- - -
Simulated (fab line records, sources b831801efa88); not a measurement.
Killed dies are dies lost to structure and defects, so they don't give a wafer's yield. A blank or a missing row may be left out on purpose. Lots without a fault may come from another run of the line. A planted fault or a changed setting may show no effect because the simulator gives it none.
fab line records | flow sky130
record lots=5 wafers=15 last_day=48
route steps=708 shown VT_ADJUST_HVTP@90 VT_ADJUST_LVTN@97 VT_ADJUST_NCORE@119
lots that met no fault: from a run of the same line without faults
- - -

:: ACTION ITEM ::
Every record above is to be copied out again exactly as written.

:: EXPECTED ANSWER ::
Simulated (fab line records, sources b831801efa88); not a measurement.
Killed dies are dies lost to structure and defects, so they don't give a wafer's yield. A blank or a missing row may be left out on purpose. Lots without a fault may come from another run of the line. A planted fault or a changed setting may show no effect because the simulator gives it none.
fab line records | flow sky130
record lots=5 wafers=15 last_day=48
route steps=708 shown VT_ADJUST_HVTP@90 VT_ADJUST_LVTN@97 VT_ADJUST_NCORE@119
lots that met no fault: from a run of the same line without faults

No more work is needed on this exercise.